Look through the data below and extract, unchanged, the lines from the one that contains "thickness_nm: mean film" to the one that contains "This log may", both included.

***** Excerpted records *****
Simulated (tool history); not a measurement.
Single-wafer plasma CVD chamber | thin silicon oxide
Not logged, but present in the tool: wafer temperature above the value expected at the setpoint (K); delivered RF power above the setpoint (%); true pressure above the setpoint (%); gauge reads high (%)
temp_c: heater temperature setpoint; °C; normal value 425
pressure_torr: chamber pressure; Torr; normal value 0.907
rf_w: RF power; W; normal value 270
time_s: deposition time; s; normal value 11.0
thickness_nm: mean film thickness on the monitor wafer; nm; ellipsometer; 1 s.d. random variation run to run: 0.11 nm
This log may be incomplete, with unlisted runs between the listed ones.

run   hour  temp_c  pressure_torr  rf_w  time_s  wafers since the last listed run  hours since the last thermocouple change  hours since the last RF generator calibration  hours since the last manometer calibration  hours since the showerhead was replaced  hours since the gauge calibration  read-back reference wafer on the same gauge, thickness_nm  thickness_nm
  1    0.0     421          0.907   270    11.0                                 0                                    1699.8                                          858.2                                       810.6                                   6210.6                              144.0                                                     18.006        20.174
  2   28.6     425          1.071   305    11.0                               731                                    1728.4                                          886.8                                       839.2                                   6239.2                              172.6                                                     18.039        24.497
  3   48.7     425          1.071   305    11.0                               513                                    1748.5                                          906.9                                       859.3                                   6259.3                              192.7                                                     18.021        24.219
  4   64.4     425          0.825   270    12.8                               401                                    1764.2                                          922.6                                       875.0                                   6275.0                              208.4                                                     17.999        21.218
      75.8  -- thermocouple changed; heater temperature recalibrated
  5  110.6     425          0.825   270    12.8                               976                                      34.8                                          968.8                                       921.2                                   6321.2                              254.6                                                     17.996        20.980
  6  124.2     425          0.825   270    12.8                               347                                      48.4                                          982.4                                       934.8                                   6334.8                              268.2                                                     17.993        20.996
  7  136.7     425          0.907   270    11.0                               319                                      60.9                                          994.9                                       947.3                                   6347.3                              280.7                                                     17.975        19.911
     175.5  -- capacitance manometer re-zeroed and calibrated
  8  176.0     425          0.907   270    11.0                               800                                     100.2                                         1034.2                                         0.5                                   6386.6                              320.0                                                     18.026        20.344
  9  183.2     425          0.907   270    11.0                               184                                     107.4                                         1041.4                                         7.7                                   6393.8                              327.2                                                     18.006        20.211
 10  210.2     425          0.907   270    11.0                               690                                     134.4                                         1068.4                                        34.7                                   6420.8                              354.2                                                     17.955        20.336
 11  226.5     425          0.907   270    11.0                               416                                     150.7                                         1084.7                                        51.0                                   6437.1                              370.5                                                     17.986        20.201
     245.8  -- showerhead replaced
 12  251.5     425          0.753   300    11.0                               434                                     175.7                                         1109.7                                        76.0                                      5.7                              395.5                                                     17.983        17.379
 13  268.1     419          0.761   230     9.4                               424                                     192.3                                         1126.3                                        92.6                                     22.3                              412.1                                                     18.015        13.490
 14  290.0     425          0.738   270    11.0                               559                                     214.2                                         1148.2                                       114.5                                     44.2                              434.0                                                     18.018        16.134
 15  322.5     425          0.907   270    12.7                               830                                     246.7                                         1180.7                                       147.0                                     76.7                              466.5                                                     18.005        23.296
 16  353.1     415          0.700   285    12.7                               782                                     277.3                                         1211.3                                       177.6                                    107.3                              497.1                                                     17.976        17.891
*****

Solution:
thickness_nm: mean film thickness on the monitor wafer; nm; ellipsometer; 1 s.d. random variation run to run: 0.11 nm
This log may be incomplete, with unlisted runs between the listed ones.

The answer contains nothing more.